◆ Study material
════════

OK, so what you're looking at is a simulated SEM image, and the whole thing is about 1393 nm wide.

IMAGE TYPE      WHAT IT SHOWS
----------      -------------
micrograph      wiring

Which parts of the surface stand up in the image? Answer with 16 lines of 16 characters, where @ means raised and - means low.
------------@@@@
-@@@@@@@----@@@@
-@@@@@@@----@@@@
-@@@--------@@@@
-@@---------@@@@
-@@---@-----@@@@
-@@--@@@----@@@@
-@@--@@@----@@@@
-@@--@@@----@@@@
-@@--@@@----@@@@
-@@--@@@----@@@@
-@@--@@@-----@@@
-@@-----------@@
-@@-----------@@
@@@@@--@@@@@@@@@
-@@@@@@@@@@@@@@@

════════

◆ Work request
Once the line containing "Which parts of" has been set down, nothing more is wanted; set down each line of the listing above up to it exactly, starting with the first.

◆ Response box
OK, so what you're looking at is a simulated SEM image, and the whole thing is about 1393 nm wide.

IMAGE TYPE      WHAT IT SHOWS
----------      -------------
micrograph      wiring

Which parts of the surface stand up in the image? Answer with 16 lines of 16 characters, where @ means raised and - means low.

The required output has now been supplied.